WORK INSTRUCTION ▸ Every line of the listing below should be written out exactly.

= = = = = = =

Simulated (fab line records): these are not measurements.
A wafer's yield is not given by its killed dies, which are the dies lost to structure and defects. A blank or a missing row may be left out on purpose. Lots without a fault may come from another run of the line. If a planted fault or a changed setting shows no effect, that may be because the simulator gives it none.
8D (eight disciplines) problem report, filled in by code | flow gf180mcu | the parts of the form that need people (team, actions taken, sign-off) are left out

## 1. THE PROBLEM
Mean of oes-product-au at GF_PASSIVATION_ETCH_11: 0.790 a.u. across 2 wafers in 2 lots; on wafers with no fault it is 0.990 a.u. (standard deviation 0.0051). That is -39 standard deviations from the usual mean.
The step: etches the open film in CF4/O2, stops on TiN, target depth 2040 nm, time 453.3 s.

= = = = = = =

EXERCISE OUTPUT ▸
Simulated (fab line records): these are not measurements.
A wafer's yield is not given by its killed dies, which are the dies lost to structure and defects. A blank or a missing row may be left out on purpose. Lots without a fault may come from another run of the line. If a planted fault or a changed setting shows no effect, that may be because the simulator gives it none.
8D (eight disciplines) problem report, filled in by code | flow gf180mcu | the parts of the form that need people (team, actions taken, sign-off) are left out

## 1. THE PROBLEM
Mean of oes-product-au at GF_PASSIVATION_ETCH_11: 0.790 a.u. across 2 wafers in 2 lots; on wafers with no fault it is 0.990 a.u. (standard deviation 0.0051). That is -39 standard deviations from the usual mean.
The step: etches the open film in CF4/O2, stops on TiN, target depth 2040 nm, time 453.3 s.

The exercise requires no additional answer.